• Work item: Below are the records; restate word for word the lines from the first through the one containing "L097.2 | 2.62", and only those.

BEGIN Data records

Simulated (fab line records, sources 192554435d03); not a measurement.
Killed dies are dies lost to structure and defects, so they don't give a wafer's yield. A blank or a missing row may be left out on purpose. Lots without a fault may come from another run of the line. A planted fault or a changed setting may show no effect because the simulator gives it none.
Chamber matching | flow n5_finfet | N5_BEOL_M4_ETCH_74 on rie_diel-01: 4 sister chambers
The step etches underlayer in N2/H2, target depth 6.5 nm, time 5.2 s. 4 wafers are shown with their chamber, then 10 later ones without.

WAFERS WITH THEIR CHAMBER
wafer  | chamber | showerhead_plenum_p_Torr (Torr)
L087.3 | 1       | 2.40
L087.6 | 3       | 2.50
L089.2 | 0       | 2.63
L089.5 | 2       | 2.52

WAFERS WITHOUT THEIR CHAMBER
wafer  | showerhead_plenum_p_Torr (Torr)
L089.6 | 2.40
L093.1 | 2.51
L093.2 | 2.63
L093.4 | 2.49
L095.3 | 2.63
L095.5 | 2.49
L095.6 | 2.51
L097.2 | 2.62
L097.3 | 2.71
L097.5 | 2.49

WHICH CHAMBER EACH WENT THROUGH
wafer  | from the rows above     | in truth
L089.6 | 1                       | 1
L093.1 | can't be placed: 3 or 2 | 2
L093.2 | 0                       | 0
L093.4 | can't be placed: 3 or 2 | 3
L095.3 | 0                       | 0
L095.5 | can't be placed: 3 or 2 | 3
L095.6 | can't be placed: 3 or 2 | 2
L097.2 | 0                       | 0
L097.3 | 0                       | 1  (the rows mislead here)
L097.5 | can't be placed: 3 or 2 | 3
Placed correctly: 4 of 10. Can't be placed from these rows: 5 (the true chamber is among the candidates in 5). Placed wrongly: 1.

END Data records

• Result:
Simulated (fab line records, sources 192554435d03); not a measurement.
Killed dies are dies lost to structure and defects, so they don't give a wafer's yield. A blank or a missing row may be left out on purpose. Lots without a fault may come from another run of the line. A planted fault or a changed setting may show no effect because the simulator gives it none.
Chamber matching | flow n5_finfet | N5_BEOL_M4_ETCH_74 on rie_diel-01: 4 sister chambers
The step etches underlayer in N2/H2, target depth 6.5 nm, time 5.2 s. 4 wafers are shown with their chamber, then 10 later ones without.

WAFERS WITH THEIR CHAMBER
wafer  | chamber | showerhead_plenum_p_Torr (Torr)
L087.3 | 1       | 2.40
L087.6 | 3       | 2.50
L089.2 | 0       | 2.63
L089.5 | 2       | 2.52

WAFERS WITHOUT THEIR CHAMBER
wafer  | showerhead_plenum_p_Torr (Torr)
L089.6 | 2.40
L093.1 | 2.51
L093.2 | 2.63
L093.4 | 2.49
L095.3 | 2.63
L095.5 | 2.49
L095.6 | 2.51
L097.2 | 2.62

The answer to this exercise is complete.